● ACTION ITEM
Repeat every entry exactly as it appears.

● DATA FOR ANALYSIS
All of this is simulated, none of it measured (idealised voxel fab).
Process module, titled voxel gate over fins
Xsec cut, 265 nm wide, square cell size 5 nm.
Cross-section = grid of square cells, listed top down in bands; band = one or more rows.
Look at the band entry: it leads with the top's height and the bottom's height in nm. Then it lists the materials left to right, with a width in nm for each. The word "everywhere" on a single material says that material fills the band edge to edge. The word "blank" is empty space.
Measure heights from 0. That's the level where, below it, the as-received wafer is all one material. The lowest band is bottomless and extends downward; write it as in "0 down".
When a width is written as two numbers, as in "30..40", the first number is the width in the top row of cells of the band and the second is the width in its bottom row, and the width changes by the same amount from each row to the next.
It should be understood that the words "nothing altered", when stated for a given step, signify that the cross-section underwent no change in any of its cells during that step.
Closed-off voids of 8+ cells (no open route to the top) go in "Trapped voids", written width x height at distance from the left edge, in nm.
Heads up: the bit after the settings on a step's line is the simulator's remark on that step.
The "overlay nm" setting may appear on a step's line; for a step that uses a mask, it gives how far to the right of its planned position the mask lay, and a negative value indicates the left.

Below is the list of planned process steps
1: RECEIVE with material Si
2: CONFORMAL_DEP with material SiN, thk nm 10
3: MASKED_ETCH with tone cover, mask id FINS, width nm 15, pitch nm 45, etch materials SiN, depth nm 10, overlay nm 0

● TASK OUTPUT
All of this is simulated, none of it measured (idealised voxel fab).
Process module, titled voxel gate over fins
Xsec cut, 265 nm wide, square cell size 5 nm.
Cross-section = grid of square cells, listed top down in bands; band = one or more rows.
Look at the band entry: it leads with the top's height and the bottom's height in nm. Then it lists the materials left to right, with a width in nm for each. The word "everywhere" on a single material says that material fills the band edge to edge. The word "blank" is empty space.
Measure heights from 0. That's the level where, below it, the as-received wafer is all one material. The lowest band is bottomless and extends downward; write it as in "0 down".
When a width is written as two numbers, as in "30..40", the first number is the width in the top row of cells of the band and the second is the width in its bottom row, and the width changes by the same amount from each row to the next.
It should be understood that the words "nothing altered", when stated for a given step, signify that the cross-section underwent no change in any of its cells during that step.
Closed-off voids of 8+ cells (no open route to the top) go in "Trapped voids", written width x height at distance from the left edge, in nm.
Heads up: the bit after the settings on a step's line is the simulator's remark on that step.
The "overlay nm" setting may appear on a step's line; for a step that uses a mask, it gives how far to the right of its planned position the mask lay, and a negative value indicates the left.

Below is the list of planned process steps
1: RECEIVE with material Si
2: CONFORMAL_DEP with material SiN, thk nm 10
3: MASKED_ETCH with tone cover, mask id FINS, width nm 15, pitch nm 45, etch materials SiN, depth nm 10, overlay nm 0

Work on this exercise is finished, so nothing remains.